WORK INSTRUCTION> Once you find the line with "Documented hereafter: the" in the data that follows, repeat it and every line after it exactly, through the line with "In the cross-section".

──────

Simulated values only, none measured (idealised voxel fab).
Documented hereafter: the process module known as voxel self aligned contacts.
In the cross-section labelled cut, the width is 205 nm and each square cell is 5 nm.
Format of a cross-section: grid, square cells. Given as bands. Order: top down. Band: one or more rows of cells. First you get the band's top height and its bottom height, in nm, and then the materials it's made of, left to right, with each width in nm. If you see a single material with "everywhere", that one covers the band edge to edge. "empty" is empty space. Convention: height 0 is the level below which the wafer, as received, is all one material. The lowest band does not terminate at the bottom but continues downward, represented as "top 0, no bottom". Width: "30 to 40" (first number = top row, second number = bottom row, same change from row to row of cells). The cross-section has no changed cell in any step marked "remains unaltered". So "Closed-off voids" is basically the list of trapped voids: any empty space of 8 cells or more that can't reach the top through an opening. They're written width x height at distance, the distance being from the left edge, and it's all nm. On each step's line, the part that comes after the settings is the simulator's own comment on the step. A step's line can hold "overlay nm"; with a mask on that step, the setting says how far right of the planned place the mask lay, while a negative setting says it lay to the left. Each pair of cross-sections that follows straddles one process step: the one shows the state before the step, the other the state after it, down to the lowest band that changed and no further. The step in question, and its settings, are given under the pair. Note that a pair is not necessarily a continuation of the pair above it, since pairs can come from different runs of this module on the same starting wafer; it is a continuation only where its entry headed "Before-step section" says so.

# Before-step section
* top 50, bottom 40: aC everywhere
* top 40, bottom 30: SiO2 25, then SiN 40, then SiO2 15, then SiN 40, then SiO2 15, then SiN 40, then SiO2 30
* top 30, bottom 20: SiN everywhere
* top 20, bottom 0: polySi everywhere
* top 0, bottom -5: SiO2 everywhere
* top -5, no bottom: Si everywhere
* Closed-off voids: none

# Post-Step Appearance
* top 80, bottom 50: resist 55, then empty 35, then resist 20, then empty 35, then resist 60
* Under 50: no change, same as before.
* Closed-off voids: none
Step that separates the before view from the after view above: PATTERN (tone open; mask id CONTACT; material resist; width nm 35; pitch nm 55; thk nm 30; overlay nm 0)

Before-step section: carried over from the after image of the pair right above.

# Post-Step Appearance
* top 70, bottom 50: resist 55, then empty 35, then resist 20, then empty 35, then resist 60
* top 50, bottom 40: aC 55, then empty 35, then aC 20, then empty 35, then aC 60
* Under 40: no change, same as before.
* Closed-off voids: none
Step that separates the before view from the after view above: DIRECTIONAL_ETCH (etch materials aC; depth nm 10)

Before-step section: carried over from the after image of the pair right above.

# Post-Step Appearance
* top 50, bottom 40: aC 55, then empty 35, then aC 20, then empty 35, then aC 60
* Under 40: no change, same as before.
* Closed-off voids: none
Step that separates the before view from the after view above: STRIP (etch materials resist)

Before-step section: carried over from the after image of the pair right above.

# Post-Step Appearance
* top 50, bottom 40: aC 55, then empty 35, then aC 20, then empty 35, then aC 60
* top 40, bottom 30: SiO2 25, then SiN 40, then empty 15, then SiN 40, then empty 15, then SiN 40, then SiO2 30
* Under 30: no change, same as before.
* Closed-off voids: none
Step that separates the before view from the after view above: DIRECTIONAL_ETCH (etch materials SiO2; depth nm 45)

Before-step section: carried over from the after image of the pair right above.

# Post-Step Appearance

──────

TASK RESPONSE>
Documented hereafter: the process module known as voxel self aligned contacts.
In the cross-section labelled cut, the width is 205 nm and each square cell is 5 nm.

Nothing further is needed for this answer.